| Input data |
########################################
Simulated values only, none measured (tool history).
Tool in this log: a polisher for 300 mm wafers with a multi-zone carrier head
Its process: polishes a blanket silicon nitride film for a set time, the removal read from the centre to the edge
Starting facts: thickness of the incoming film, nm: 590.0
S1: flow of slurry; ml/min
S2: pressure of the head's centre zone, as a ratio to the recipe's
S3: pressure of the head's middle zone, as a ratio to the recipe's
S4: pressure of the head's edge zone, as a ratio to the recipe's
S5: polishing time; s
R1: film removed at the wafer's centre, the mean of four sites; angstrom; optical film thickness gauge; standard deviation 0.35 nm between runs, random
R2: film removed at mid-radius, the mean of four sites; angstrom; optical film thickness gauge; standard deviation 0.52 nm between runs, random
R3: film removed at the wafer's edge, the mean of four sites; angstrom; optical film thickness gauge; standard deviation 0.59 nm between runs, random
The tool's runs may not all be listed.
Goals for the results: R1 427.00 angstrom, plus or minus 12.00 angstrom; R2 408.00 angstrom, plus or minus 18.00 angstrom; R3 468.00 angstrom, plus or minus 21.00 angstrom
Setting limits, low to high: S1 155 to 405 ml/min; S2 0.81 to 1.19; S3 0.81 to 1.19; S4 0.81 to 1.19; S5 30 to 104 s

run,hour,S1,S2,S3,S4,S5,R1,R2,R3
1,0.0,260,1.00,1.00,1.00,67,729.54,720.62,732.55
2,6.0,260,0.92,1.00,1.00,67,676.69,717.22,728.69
########################################

| Assigned task |
Everything from the first line above up to and including the line that contains "R2: film removed" should be printed exactly; please print only that.

| Exercise solution |
Simulated values only, none measured (tool history).
Tool in this log: a polisher for 300 mm wafers with a multi-zone carrier head
Its process: polishes a blanket silicon nitride film for a set time, the removal read from the centre to the edge
Starting facts: thickness of the incoming film, nm: 590.0
S1: flow of slurry; ml/min
S2: pressure of the head's centre zone, as a ratio to the recipe's
S3: pressure of the head's middle zone, as a ratio to the recipe's
S4: pressure of the head's edge zone, as a ratio to the recipe's
S5: polishing time; s
R1: film removed at the wafer's centre, the mean of four sites; angstrom; optical film thickness gauge; standard deviation 0.35 nm between runs, random
R2: film removed at mid-radius, the mean of four sites; angstrom; optical film thickness gauge; standard deviation 0.52 nm between runs, random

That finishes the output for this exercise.